___

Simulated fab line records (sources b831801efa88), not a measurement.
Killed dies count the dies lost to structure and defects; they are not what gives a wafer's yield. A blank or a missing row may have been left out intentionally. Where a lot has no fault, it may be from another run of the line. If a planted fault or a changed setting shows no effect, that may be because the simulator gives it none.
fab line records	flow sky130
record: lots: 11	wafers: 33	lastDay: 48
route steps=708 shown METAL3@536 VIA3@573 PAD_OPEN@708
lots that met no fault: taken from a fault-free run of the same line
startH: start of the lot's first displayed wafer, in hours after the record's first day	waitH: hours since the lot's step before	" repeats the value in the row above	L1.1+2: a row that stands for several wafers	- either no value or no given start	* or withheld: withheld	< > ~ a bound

___

**Required action:** The range runs from the line above containing "route steps=708 shown" to the line containing "lots that met", inclusive. Restate those lines word for word and no others.

**Your response:**
route steps=708 shown METAL3@536 VIA3@573 PAD_OPEN@708
lots that met no fault: taken from a fault-free run of the same line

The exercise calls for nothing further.